WORK ORDER:
Only the lines below starting at the one containing "130.01 | 1132.1 |" and ending at the one containing "130.00 | 1124.2 |" belong in the answer, each copied exactly.

BEGIN DATA PROVIDED

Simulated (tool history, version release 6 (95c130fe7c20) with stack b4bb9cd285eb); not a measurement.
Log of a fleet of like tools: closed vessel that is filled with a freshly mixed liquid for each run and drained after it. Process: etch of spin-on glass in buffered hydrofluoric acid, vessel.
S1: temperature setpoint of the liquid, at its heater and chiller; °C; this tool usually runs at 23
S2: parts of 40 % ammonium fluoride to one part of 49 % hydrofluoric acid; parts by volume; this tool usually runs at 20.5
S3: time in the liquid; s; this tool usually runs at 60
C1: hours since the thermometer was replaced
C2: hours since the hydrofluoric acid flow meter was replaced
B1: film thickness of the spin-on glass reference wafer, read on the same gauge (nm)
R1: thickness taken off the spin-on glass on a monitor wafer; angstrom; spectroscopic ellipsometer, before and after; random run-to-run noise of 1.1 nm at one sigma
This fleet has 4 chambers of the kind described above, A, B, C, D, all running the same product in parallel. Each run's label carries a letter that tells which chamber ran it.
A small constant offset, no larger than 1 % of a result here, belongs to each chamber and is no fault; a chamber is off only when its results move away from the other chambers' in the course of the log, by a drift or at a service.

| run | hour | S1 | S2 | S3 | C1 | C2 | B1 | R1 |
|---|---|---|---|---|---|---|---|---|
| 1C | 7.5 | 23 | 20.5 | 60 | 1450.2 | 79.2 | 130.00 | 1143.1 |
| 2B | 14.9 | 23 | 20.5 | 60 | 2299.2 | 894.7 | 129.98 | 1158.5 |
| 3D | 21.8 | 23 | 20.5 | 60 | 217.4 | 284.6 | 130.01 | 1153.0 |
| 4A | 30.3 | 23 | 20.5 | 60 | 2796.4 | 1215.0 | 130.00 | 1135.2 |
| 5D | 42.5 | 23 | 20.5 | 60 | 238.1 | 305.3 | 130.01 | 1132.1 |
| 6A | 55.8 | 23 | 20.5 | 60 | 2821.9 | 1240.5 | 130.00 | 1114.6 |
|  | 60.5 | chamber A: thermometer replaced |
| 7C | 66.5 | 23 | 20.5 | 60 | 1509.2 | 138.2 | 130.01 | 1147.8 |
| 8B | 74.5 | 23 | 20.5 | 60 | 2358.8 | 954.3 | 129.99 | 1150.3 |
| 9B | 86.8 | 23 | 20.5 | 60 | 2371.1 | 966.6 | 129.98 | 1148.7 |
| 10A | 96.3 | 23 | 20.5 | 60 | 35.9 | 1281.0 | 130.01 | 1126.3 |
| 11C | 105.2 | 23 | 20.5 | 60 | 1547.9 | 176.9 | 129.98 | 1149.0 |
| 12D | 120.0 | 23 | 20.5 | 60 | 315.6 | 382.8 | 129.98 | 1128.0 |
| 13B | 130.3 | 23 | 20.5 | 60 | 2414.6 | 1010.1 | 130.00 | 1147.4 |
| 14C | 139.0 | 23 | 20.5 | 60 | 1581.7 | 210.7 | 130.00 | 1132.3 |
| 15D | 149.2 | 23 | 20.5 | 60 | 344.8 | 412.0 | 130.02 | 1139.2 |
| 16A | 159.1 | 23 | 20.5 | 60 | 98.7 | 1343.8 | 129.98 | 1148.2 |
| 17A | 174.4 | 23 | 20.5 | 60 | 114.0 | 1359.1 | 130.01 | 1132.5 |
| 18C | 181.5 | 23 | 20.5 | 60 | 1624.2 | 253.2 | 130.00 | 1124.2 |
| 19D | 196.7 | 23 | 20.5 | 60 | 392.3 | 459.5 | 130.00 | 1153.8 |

END DATA PROVIDED

WRITTEN REPLY:
| 5D | 42.5 | 23 | 20.5 | 60 | 238.1 | 305.3 | 130.01 | 1132.1 |
| 6A | 55.8 | 23 | 20.5 | 60 | 2821.9 | 1240.5 | 130.00 | 1114.6 |
|  | 60.5 | chamber A: thermometer replaced |
| 7C | 66.5 | 23 | 20.5 | 60 | 1509.2 | 138.2 | 130.01 | 1147.8 |
| 8B | 74.5 | 23 | 20.5 | 60 | 2358.8 | 954.3 | 129.99 | 1150.3 |
| 9B | 86.8 | 23 | 20.5 | 60 | 2371.1 | 966.6 | 129.98 | 1148.7 |
| 10A | 96.3 | 23 | 20.5 | 60 | 35.9 | 1281.0 | 130.01 | 1126.3 |
| 11C | 105.2 | 23 | 20.5 | 60 | 1547.9 | 176.9 | 129.98 | 1149.0 |
| 12D | 120.0 | 23 | 20.5 | 60 | 315.6 | 382.8 | 129.98 | 1128.0 |
| 13B | 130.3 | 23 | 20.5 | 60 | 2414.6 | 1010.1 | 130.00 | 1147.4 |
| 14C | 139.0 | 23 | 20.5 | 60 | 1581.7 | 210.7 | 130.00 | 1132.3 |
| 15D | 149.2 | 23 | 20.5 | 60 | 344.8 | 412.0 | 130.02 | 1139.2 |
| 16A | 159.1 | 23 | 20.5 | 60 | 98.7 | 1343.8 | 129.98 | 1148.2 |
| 17A | 174.4 | 23 | 20.5 | 60 | 114.0 | 1359.1 | 130.01 | 1132.5 |
| 18C | 181.5 | 23 | 20.5 | 60 | 1624.2 | 253.2 | 130.00 | 1124.2 |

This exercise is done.